DATASET EXTRACT:
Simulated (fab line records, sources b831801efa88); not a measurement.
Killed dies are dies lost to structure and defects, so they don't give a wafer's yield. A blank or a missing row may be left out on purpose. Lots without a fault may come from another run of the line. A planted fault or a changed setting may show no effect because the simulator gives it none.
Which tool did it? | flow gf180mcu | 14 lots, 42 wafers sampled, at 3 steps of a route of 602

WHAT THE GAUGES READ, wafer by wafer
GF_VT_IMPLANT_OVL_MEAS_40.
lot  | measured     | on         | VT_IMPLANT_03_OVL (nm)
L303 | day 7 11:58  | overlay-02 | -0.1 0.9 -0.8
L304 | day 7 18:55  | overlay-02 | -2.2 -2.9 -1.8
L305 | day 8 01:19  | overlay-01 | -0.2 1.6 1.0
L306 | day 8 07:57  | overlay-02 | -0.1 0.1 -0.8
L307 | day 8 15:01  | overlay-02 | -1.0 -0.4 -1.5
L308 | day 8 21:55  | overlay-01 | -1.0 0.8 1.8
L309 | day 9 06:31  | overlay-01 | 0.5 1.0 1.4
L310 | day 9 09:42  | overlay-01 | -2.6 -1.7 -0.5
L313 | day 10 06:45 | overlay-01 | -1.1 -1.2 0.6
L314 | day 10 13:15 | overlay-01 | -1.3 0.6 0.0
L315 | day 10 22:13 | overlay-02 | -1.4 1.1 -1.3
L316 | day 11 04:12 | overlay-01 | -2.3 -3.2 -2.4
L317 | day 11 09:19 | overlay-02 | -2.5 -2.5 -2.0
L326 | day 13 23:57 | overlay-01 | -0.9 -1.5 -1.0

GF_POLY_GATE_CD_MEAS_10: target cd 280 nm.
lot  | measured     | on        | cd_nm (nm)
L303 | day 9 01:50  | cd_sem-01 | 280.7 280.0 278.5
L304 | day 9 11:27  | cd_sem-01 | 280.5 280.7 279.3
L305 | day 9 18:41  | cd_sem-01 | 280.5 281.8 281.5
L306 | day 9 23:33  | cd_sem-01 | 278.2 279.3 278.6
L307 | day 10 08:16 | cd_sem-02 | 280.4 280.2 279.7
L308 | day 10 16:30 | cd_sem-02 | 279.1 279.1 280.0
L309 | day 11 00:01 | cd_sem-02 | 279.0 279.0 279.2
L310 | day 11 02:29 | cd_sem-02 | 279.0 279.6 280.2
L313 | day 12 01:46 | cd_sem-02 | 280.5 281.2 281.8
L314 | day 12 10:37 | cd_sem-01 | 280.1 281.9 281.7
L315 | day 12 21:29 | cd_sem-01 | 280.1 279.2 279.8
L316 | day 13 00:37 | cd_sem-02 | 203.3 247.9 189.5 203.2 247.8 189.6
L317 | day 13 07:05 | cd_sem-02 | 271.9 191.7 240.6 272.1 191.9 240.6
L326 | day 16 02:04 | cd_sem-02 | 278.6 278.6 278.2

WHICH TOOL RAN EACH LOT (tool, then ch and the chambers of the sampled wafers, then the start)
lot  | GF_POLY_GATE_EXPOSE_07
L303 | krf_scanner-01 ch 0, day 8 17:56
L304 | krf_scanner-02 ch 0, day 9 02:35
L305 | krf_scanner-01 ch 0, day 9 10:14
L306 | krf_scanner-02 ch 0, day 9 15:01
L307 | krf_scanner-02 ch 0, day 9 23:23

WORK INSTRUCTION:
Once the line containing "L304 | day 7" has been written out, please stop; every line before it, back to the first line of the records above, should be given exactly.

RESPONSE BOX:
Simulated (fab line records, sources b831801efa88); not a measurement.
Killed dies are dies lost to structure and defects, so they don't give a wafer's yield. A blank or a missing row may be left out on purpose. Lots without a fault may come from another run of the line. A planted fault or a changed setting may show no effect because the simulator gives it none.
Which tool did it? | flow gf180mcu | 14 lots, 42 wafers sampled, at 3 steps of a route of 602

WHAT THE GAUGES READ, wafer by wafer
GF_VT_IMPLANT_OVL_MEAS_40.
lot  | measured     | on         | VT_IMPLANT_03_OVL (nm)
L303 | day 7 11:58  | overlay-02 | -0.1 0.9 -0.8
L304 | day 7 18:55  | overlay-02 | -2.2 -2.9 -1.8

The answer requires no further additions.